> _Assigned task_
Stopping right after the line with "Candidate: For the", please reproduce the material below exactly from its first line.

> _Listed entries_
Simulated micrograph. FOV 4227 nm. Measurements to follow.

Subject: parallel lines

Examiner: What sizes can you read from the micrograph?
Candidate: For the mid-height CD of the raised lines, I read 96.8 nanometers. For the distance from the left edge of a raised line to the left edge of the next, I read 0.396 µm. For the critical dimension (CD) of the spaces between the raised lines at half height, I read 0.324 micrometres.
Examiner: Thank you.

> _Response area_
Simulated micrograph. FOV 4227 nm. Measurements to follow.

Subject: parallel lines

Examiner: What sizes can you read from the micrograph?
Candidate: For the mid-height CD of the raised lines, I read 96.8 nanometers. For the distance from the left edge of a raised line to the left edge of the next, I read 0.396 µm. For the critical dimension (CD) of the spaces between the raised lines at half height, I read 0.324 micrometres.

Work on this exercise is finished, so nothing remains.